ASSIGNED TASK:
Return, in their exact form, the lines that lie between the start of the data below and the line containing "Each place is", with both ends included.

DATA EXTRACT:
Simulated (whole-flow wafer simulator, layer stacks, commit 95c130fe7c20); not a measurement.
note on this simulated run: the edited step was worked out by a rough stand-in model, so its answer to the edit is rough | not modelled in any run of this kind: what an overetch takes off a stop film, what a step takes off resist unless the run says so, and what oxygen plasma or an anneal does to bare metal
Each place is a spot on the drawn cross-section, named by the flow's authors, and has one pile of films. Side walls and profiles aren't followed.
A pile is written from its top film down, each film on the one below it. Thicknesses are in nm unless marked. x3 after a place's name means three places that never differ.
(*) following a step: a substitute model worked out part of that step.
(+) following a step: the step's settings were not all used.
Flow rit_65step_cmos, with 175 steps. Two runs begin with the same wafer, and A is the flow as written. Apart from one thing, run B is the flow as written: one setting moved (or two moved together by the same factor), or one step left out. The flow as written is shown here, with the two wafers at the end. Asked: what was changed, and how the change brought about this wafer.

RESPONSE AREA:
Simulated (whole-flow wafer simulator, layer stacks, commit 95c130fe7c20); not a measurement.
note on this simulated run: the edited step was worked out by a rough stand-in model, so its answer to the edit is rough | not modelled in any run of this kind: what an overetch takes off a stop film, what a step takes off resist unless the run says so, and what oxygen plasma or an anneal does to bare metal
Each place is a spot on the drawn cross-section, named by the flow's authors, and has one pile of films. Side walls and profiles aren't followed.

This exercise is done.